## Recorded information
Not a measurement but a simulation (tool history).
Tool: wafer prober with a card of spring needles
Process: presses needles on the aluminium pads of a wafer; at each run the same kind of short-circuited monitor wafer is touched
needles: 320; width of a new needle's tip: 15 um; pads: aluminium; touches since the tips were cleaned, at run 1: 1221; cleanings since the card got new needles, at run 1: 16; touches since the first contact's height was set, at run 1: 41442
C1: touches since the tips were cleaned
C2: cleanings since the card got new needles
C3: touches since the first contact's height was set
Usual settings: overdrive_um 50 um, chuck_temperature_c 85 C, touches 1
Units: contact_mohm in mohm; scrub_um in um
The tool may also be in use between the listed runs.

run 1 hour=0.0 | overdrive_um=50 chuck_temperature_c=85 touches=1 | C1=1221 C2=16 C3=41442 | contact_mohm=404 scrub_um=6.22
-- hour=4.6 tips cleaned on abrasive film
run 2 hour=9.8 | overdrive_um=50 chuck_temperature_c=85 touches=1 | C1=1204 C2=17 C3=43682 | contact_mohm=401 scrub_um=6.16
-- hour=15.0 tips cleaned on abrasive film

## Requirement
Only the lines above starting at the line that holds "Process: presses needles" and ending at the line that holds "-- hour=4.6 tips cleaned on abrasive film" are to be repeated, exactly and in full.

## Response area
Process: presses needles on the aluminium pads of a wafer; at each run the same kind of short-circuited monitor wafer is touched
needles: 320; width of a new needle's tip: 15 um; pads: aluminium; touches since the tips were cleaned, at run 1: 1221; cleanings since the card got new needles, at run 1: 16; touches since the first contact's height was set, at run 1: 41442
C1: touches since the tips were cleaned
C2: cleanings since the card got new needles
C3: touches since the first contact's height was set
Usual settings: overdrive_um 50 um, chuck_temperature_c 85 C, touches 1
Units: contact_mohm in mohm; scrub_um in um
The tool may also be in use between the listed runs.

run 1 hour=0.0 | overdrive_um=50 chuck_temperature_c=85 touches=1 | C1=1221 C2=16 C3=41442 | contact_mohm=404 scrub_um=6.22
-- hour=4.6 tips cleaned on abrasive film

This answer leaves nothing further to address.